Work request:
Copy the listing below line for line, starting at its first line and ending with the line that has "Because killed dies" in it. Add nothing.

Recorded data:
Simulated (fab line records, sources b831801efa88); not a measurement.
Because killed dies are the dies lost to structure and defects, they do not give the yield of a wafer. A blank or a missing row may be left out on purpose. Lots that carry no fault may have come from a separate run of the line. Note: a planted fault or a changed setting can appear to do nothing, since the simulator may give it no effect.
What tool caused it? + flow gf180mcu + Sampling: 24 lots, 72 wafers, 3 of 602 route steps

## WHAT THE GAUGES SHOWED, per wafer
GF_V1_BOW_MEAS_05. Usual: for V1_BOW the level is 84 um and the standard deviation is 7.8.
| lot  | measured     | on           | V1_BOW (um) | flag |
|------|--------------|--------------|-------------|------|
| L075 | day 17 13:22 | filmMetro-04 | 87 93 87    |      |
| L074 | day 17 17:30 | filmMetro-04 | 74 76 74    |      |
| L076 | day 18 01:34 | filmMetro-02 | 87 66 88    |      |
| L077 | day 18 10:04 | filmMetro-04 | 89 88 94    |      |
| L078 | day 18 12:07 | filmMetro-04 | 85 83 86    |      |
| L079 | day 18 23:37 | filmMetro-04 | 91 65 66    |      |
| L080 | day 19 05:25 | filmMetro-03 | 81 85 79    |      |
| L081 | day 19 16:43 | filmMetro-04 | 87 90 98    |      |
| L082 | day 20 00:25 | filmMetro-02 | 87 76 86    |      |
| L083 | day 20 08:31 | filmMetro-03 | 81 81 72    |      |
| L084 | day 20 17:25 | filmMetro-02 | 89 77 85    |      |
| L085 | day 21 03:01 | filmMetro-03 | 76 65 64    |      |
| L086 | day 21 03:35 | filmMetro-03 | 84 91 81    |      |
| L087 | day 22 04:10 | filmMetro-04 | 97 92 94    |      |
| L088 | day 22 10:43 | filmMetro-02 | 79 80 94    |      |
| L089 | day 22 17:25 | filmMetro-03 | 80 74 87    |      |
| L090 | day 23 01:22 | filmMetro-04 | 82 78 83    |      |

Worked solution:
Simulated (fab line records, sources b831801efa88); not a measurement.
Because killed dies are the dies lost to structure and defects, they do not give the yield of a wafer. A blank or a missing row may be left out on purpose. Lots that carry no fault may have come from a separate run of the line. Note: a planted fault or a changed setting can appear to do nothing, since the simulator may give it no effect.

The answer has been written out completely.